::::
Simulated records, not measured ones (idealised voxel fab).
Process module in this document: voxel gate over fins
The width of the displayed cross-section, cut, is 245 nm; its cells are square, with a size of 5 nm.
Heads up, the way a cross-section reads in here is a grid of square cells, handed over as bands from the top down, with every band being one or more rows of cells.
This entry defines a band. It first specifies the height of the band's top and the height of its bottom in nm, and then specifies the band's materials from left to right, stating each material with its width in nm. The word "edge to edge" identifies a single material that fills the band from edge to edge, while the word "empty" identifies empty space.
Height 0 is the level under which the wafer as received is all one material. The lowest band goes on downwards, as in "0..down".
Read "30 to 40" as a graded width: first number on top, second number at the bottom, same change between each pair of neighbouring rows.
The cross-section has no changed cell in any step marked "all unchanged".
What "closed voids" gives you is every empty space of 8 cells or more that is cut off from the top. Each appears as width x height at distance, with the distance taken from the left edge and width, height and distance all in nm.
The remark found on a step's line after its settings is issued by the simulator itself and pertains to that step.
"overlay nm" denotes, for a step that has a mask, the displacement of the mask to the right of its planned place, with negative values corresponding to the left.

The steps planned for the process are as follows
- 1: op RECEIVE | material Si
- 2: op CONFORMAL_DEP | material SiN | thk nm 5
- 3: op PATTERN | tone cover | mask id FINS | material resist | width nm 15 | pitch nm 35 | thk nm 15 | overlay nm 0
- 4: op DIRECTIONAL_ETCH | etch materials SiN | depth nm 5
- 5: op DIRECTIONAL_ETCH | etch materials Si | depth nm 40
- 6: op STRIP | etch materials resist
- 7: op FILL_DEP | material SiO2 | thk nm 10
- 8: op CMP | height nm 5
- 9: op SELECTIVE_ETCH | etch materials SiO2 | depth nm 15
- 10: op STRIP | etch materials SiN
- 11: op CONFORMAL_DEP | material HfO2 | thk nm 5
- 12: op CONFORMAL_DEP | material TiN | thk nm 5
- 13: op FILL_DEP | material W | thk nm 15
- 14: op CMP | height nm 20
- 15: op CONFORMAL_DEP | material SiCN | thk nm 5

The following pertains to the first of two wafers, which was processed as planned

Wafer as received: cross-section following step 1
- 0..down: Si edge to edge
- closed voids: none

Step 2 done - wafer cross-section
::::

> **Brief**:
When the line containing "distance all in nm." is reached, include it and stop. Until then, output each line of the entries exactly as given, starting from the first.

> **Task solution**:
Simulated records, not measured ones (idealised voxel fab).
Process module in this document: voxel gate over fins
The width of the displayed cross-section, cut, is 245 nm; its cells are square, with a size of 5 nm.
Heads up, the way a cross-section reads in here is a grid of square cells, handed over as bands from the top down, with every band being one or more rows of cells.
This entry defines a band. It first specifies the height of the band's top and the height of its bottom in nm, and then specifies the band's materials from left to right, stating each material with its width in nm. The word "edge to edge" identifies a single material that fills the band from edge to edge, while the word "empty" identifies empty space.
Height 0 is the level under which the wafer as received is all one material. The lowest band goes on downwards, as in "0..down".
Read "30 to 40" as a graded width: first number on top, second number at the bottom, same change between each pair of neighbouring rows.
The cross-section has no changed cell in any step marked "all unchanged".
What "closed voids" gives you is every empty space of 8 cells or more that is cut off from the top. Each appears as width x height at distance, with the distance taken from the left edge and width, height and distance all in nm.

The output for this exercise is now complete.